§ **Information shown**:
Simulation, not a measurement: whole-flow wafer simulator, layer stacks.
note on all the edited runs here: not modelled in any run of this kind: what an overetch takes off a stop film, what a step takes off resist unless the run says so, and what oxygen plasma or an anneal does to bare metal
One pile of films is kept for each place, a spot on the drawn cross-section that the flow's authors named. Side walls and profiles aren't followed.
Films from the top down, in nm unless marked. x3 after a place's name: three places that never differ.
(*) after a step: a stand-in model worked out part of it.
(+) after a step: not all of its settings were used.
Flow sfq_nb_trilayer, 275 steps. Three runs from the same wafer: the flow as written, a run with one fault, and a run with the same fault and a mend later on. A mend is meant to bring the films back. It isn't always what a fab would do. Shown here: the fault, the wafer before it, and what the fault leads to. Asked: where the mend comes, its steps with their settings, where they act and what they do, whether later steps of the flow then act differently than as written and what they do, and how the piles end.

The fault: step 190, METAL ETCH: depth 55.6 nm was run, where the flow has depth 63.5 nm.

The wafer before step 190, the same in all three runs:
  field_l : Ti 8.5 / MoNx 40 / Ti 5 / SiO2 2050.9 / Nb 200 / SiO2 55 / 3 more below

§ **Work request**: Each line from the top of the data, up to and including the line that contains "The wafer before step", should be set down exactly.

§ **Written answer**:
Simulation, not a measurement: whole-flow wafer simulator, layer stacks.
note on all the edited runs here: not modelled in any run of this kind: what an overetch takes off a stop film, what a step takes off resist unless the run says so, and what oxygen plasma or an anneal does to bare metal
One pile of films is kept for each place, a spot on the drawn cross-section that the flow's authors named. Side walls and profiles aren't followed.
Films from the top down, in nm unless marked. x3 after a place's name: three places that never differ.
(*) after a step: a stand-in model worked out part of it.
(+) after a step: not all of its settings were used.
Flow sfq_nb_trilayer, 275 steps. Three runs from the same wafer: the flow as written, a run with one fault, and a run with the same fault and a mend later on. A mend is meant to bring the films back. It isn't always what a fab would do. Shown here: the fault, the wafer before it, and what the fault leads to. Asked: where the mend comes, its steps with their settings, where they act and what they do, whether later steps of the flow then act differently than as written and what they do, and how the piles end.

The fault: step 190, METAL ETCH: depth 55.6 nm was run, where the flow has depth 63.5 nm.

The wafer before step 190, the same in all three runs:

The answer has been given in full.